[Start of section]

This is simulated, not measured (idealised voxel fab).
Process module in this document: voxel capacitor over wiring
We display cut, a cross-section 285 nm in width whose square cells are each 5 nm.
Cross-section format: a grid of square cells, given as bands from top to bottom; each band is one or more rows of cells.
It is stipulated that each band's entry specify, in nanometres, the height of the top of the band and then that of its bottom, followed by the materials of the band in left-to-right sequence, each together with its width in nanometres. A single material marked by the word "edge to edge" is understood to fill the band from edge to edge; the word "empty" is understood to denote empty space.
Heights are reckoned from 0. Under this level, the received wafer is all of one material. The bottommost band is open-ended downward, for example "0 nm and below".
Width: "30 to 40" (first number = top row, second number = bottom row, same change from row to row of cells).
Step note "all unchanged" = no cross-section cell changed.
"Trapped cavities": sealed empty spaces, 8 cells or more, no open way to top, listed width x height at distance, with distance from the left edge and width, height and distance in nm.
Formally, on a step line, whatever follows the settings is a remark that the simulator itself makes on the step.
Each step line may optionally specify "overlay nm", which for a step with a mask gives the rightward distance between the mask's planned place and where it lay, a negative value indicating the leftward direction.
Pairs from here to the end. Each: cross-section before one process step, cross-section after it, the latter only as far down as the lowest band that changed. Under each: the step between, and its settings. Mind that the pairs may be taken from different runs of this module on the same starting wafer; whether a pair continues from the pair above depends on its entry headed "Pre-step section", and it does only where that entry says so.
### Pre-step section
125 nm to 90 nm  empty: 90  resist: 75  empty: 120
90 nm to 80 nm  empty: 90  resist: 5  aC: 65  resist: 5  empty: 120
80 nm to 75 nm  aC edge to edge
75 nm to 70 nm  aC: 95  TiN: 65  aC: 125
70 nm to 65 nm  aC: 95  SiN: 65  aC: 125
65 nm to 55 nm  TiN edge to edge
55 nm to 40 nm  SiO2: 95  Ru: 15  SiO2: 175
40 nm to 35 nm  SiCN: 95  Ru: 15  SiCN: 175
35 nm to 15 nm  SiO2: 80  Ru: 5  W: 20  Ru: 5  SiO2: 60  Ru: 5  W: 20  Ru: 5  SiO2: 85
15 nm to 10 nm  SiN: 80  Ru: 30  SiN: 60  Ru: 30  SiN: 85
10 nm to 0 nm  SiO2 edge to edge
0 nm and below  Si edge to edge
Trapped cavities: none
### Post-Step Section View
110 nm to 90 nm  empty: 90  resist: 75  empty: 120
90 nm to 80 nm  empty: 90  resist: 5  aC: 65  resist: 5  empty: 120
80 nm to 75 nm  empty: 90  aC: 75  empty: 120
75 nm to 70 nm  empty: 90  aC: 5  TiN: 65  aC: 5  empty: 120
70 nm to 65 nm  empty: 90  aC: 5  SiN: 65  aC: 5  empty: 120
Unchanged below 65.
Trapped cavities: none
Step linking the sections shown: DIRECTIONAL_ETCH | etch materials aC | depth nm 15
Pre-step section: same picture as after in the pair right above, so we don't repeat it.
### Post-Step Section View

[End of section]

Exercise
Look above for the line containing "Heights are reckoned". Output from there through the line containing "Each step line", exactly and inclusively.

Task answer
Heights are reckoned from 0. Under this level, the received wafer is all of one material. The bottommost band is open-ended downward, for example "0 nm and below".
Width: "30 to 40" (first number = top row, second number = bottom row, same change from row to row of cells).
Step note "all unchanged" = no cross-section cell changed.
"Trapped cavities": sealed empty spaces, 8 cells or more, no open way to top, listed width x height at distance, with distance from the left edge and width, height and distance in nm.
Formally, on a step line, whatever follows the settings is a remark that the simulator itself makes on the step.
Each step line may optionally specify "overlay nm", which for a step with a mask gives the rightward distance between the mask's planned place and where it lay, a negative value indicating the leftward direction.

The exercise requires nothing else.